Return verbatim every line from the first line of the data below to the line that contains "At each step", inclusive, and no further.

Entries supplied:
***

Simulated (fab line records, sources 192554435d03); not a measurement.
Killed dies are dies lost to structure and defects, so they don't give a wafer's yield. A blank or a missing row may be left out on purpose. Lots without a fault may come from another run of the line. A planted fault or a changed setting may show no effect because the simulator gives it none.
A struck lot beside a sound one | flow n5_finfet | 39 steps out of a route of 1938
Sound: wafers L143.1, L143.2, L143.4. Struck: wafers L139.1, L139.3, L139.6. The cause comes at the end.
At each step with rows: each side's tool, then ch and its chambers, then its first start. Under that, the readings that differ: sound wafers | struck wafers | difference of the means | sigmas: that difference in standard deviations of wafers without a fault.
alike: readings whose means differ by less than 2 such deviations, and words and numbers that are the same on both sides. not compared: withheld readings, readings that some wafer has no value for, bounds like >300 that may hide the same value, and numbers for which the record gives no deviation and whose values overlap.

***

Your response:
Simulated (fab line records, sources 192554435d03); not a measurement.
Killed dies are dies lost to structure and defects, so they don't give a wafer's yield. A blank or a missing row may be left out on purpose. Lots without a fault may come from another run of the line. A planted fault or a changed setting may show no effect because the simulator gives it none.
A struck lot beside a sound one | flow n5_finfet | 39 steps out of a route of 1938
Sound: wafers L143.1, L143.2, L143.4. Struck: wafers L139.1, L139.3, L139.6. The cause comes at the end.
At each step with rows: each side's tool, then ch and its chambers, then its first start. Under that, the readings that differ: sound wafers | struck wafers | difference of the means | sigmas: that difference in standard deviations of wafers without a fault.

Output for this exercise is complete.